# # #

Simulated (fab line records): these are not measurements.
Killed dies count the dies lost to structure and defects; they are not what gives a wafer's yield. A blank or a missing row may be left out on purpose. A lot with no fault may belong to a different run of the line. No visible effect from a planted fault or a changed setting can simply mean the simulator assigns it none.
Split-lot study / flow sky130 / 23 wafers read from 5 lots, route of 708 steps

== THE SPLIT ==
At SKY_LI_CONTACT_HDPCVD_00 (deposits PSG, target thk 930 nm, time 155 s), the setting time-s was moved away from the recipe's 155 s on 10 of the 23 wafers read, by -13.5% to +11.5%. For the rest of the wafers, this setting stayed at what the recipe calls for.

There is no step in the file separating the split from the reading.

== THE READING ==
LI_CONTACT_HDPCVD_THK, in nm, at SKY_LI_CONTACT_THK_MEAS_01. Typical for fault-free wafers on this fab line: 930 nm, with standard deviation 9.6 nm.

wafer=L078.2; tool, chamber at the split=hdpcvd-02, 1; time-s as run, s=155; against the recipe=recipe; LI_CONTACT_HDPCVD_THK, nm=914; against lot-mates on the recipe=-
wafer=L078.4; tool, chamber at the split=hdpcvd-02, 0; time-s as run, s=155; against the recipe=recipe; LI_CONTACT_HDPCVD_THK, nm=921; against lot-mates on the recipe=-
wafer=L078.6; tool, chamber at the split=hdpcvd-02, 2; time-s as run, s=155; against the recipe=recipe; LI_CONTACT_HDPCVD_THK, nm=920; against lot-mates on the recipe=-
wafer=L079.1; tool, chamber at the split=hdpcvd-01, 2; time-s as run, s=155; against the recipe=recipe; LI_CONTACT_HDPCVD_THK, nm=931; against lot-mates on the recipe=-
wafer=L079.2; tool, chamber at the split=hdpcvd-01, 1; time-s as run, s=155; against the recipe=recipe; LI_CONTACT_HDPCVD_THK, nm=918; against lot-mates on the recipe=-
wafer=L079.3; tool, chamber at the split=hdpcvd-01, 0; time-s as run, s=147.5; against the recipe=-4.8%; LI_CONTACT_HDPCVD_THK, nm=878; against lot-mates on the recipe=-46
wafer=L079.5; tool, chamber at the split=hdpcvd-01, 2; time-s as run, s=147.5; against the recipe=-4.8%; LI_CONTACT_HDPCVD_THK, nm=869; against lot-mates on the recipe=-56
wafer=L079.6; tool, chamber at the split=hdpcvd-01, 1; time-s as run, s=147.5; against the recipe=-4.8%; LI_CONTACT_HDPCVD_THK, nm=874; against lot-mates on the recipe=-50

# # #

In the material above, find the line containing "wafer=L078.2; tool, chamber" and the line containing "wafer=L079.5; tool, chamber", then write out exactly those two lines and every line between them, and nothing more.

wafer=L078.2; tool, chamber at the split=hdpcvd-02, 1; time-s as run, s=155; against the recipe=recipe; LI_CONTACT_HDPCVD_THK, nm=914; against lot-mates on the recipe=-
wafer=L078.4; tool, chamber at the split=hdpcvd-02, 0; time-s as run, s=155; against the recipe=recipe; LI_CONTACT_HDPCVD_THK, nm=921; against lot-mates on the recipe=-
wafer=L078.6; tool, chamber at the split=hdpcvd-02, 2; time-s as run, s=155; against the recipe=recipe; LI_CONTACT_HDPCVD_THK, nm=920; against lot-mates on the recipe=-
wafer=L079.1; tool, chamber at the split=hdpcvd-01, 2; time-s as run, s=155; against the recipe=recipe; LI_CONTACT_HDPCVD_THK, nm=931; against lot-mates on the recipe=-
wafer=L079.2; tool, chamber at the split=hdpcvd-01, 1; time-s as run, s=155; against the recipe=recipe; LI_CONTACT_HDPCVD_THK, nm=918; against lot-mates on the recipe=-
wafer=L079.3; tool, chamber at the split=hdpcvd-01, 0; time-s as run, s=147.5; against the recipe=-4.8%; LI_CONTACT_HDPCVD_THK, nm=878; against lot-mates on the recipe=-46
wafer=L079.5; tool, chamber at the split=hdpcvd-01, 2; time-s as run, s=147.5; against the recipe=-4.8%; LI_CONTACT_HDPCVD_THK, nm=869; against lot-mates on the recipe=-56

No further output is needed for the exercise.